» Data under study:
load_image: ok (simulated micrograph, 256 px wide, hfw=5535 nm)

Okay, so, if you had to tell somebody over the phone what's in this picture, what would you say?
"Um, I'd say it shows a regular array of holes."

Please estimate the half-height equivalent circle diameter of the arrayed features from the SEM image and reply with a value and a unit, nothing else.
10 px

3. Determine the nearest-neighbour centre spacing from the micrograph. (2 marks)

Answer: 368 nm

» Action item: Write out all the records above one more time, exactly.

» Written response:
load_image: ok (simulated micrograph, 256 px wide, hfw=5535 nm)

Okay, so, if you had to tell somebody over the phone what's in this picture, what would you say?
"Um, I'd say it shows a regular array of holes."

Please estimate the half-height equivalent circle diameter of the arrayed features from the SEM image and reply with a value and a unit, nothing else.
10 px

3. Determine the nearest-neighbour centre spacing from the micrograph. (2 marks)

Answer: 368 nm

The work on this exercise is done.